**Work order**
Copy nothing but the lines below running from the line containing "lots that met" through the line containing "start_h: hours from", both end lines included.

**Supplied material**

····················

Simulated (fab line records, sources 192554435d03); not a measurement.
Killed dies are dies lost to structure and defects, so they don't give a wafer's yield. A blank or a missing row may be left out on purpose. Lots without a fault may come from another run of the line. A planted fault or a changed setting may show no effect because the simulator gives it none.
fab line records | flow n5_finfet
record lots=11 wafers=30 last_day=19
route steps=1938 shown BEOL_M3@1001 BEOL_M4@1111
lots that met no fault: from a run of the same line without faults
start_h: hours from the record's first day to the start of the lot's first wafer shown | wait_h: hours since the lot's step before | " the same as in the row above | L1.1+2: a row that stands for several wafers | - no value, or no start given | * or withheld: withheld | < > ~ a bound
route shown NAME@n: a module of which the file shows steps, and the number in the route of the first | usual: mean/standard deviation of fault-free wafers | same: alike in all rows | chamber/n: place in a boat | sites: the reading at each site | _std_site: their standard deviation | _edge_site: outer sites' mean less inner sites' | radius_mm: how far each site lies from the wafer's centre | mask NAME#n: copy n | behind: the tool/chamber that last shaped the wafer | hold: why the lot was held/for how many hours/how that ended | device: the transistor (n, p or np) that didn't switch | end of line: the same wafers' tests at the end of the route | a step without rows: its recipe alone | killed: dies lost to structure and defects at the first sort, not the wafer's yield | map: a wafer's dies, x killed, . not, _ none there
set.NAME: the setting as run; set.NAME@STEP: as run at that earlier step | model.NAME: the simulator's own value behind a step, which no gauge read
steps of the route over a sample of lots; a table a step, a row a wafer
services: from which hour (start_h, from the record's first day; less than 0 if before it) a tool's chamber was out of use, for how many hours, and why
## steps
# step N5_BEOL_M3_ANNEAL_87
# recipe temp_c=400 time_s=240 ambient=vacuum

····················

**Task answer**
lots that met no fault: from a run of the same line without faults
start_h: hours from the record's first day to the start of the lot's first wafer shown | wait_h: hours since the lot's step before | " the same as in the row above | L1.1+2: a row that stands for several wafers | - no value, or no start given | * or withheld: withheld | < > ~ a bound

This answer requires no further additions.